— ENTRIES SHOWN —
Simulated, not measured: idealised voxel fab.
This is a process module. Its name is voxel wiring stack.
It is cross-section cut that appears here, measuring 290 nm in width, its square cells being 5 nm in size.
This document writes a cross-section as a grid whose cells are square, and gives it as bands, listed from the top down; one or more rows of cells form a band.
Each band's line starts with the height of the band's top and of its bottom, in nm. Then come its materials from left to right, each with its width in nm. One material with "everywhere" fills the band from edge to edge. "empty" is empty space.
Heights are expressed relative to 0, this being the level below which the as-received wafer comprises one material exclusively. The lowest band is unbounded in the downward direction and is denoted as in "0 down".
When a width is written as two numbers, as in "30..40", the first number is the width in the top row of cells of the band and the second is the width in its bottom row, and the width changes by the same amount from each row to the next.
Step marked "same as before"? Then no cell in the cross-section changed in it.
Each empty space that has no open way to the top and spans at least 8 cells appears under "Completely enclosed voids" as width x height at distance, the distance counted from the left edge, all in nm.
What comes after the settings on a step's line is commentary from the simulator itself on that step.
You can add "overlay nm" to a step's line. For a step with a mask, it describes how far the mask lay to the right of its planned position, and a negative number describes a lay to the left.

— WORK TASK —
All that belongs in your answer is the stretch of entries above from the line with "It is cross-section" through the line with "Each band's line", printed exactly.

— EXERCISE OUTPUT —
It is cross-section cut that appears here, measuring 290 nm in width, its square cells being 5 nm in size.
This document writes a cross-section as a grid whose cells are square, and gives it as bands, listed from the top down; one or more rows of cells form a band.
Each band's line starts with the height of the band's top and of its bottom, in nm. Then come its materials from left to right, each with its width in nm. One material with "everywhere" fills the band from edge to edge. "empty" is empty space.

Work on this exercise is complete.